Work task: Precise copying is required. Return the data below in full.

=== Section Start ===
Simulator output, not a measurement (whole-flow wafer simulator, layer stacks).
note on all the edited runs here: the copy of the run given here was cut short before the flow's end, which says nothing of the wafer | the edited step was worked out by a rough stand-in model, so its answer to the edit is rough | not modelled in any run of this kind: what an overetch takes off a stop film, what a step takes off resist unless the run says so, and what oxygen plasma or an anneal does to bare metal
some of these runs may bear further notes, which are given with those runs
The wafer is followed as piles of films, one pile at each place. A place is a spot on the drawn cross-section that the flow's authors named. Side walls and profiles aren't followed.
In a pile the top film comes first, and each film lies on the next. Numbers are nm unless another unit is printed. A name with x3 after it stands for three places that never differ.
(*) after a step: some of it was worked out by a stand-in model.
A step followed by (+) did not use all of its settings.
=== Section End ===

Expected answer:
Simulator output, not a measurement (whole-flow wafer simulator, layer stacks).
note on all the edited runs here: the copy of the run given here was cut short before the flow's end, which says nothing of the wafer | the edited step was worked out by a rough stand-in model, so its answer to the edit is rough | not modelled in any run of this kind: what an overetch takes off a stop film, what a step takes off resist unless the run says so, and what oxygen plasma or an anneal does to bare metal
some of these runs may bear further notes, which are given with those runs
The wafer is followed as piles of films, one pile at each place. A place is a spot on the drawn cross-section that the flow's authors named. Side walls and profiles aren't followed.
In a pile the top film comes first, and each film lies on the next. Numbers are nm unless another unit is printed. A name with x3 after it stands for three places that never differ.
(*) after a step: some of it was worked out by a stand-in model.
A step followed by (+) did not use all of its settings.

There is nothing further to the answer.